### Work order
Could you copy, exactly as written, every line from the first line of the records through the one containing "region,rows,cols,raised_char,low_char,relief"?

Data for analysis: Begin

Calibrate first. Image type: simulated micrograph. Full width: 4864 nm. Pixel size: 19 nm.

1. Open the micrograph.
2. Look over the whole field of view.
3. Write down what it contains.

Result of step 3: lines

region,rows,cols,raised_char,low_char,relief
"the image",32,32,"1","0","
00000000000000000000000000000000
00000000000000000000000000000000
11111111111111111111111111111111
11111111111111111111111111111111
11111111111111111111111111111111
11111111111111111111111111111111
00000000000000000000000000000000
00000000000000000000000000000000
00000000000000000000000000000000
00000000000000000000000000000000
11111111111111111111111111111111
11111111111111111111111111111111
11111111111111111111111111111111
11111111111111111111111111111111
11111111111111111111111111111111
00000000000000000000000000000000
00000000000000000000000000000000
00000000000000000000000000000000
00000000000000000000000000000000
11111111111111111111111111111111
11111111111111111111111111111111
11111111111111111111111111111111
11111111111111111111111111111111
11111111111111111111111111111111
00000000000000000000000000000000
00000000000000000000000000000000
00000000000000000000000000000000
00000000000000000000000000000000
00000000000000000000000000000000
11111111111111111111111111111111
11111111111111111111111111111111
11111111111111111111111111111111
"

Data for analysis: End

### Written response
Calibrate first. Image type: simulated micrograph. Full width: 4864 nm. Pixel size: 19 nm.

1. Open the micrograph.
2. Look over the whole field of view.
3. Write down what it contains.

Result of step 3: lines

region,rows,cols,raised_char,low_char,relief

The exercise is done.